- [GIVEN RECORDS]:
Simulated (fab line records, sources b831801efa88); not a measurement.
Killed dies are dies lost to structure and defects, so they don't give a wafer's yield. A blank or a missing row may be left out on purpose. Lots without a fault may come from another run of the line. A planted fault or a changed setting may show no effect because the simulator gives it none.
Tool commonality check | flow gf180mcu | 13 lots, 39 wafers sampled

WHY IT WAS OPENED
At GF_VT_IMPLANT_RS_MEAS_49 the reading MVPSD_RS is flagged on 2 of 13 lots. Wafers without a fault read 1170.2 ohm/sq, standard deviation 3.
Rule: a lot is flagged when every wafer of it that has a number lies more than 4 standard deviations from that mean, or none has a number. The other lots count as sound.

- [ASSIGNED TASK]: Take the records and restate them word for word.

- [EXERCISE SOLUTION]:
Simulated (fab line records, sources b831801efa88); not a measurement.
Killed dies are dies lost to structure and defects, so they don't give a wafer's yield. A blank or a missing row may be left out on purpose. Lots without a fault may come from another run of the line. A planted fault or a changed setting may show no effect because the simulator gives it none.
Tool commonality check | flow gf180mcu | 13 lots, 39 wafers sampled

WHY IT WAS OPENED
At GF_VT_IMPLANT_RS_MEAS_49 the reading MVPSD_RS is flagged on 2 of 13 lots. Wafers without a fault read 1170.2 ohm/sq, standard deviation 3.
Rule: a lot is flagged when every wafer of it that has a number lies more than 4 standard deviations from that mean, or none has a number. The other lots count as sound.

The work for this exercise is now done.